Segment Start: Extracted data

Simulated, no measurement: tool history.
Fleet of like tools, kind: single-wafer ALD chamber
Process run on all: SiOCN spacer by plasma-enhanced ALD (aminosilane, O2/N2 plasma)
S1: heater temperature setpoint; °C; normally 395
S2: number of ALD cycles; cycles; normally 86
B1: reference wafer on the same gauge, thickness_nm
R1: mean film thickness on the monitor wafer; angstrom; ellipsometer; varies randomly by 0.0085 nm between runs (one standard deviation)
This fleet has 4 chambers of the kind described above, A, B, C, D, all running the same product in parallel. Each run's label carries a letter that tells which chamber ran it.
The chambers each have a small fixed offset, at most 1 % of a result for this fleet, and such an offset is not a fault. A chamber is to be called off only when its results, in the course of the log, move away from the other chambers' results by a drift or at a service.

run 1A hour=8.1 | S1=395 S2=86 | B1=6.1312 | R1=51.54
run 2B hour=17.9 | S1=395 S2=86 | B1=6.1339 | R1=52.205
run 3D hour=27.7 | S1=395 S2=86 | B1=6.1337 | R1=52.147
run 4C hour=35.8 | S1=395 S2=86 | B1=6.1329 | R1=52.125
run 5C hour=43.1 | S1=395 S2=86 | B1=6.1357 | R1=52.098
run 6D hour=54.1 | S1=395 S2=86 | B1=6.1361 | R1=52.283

Segment End: Extracted data

Return the entries above word for word.

Exercise solution:
Simulated, no measurement: tool history.
Fleet of like tools, kind: single-wafer ALD chamber
Process run on all: SiOCN spacer by plasma-enhanced ALD (aminosilane, O2/N2 plasma)
S1: heater temperature setpoint; °C; normally 395
S2: number of ALD cycles; cycles; normally 86
B1: reference wafer on the same gauge, thickness_nm
R1: mean film thickness on the monitor wafer; angstrom; ellipsometer; varies randomly by 0.0085 nm between runs (one standard deviation)
This fleet has 4 chambers of the kind described above, A, B, C, D, all running the same product in parallel. Each run's label carries a letter that tells which chamber ran it.
The chambers each have a small fixed offset, at most 1 % of a result for this fleet, and such an offset is not a fault. A chamber is to be called off only when its results, in the course of the log, move away from the other chambers' results by a drift or at a service.

run 1A hour=8.1 | S1=395 S2=86 | B1=6.1312 | R1=51.54
run 2B hour=17.9 | S1=395 S2=86 | B1=6.1339 | R1=52.205
run 3D hour=27.7 | S1=395 S2=86 | B1=6.1337 | R1=52.147
run 4C hour=35.8 | S1=395 S2=86 | B1=6.1329 | R1=52.125
run 5C hour=43.1 | S1=395 S2=86 | B1=6.1357 | R1=52.098
run 6D hour=54.1 | S1=395 S2=86 | B1=6.1361 | R1=52.283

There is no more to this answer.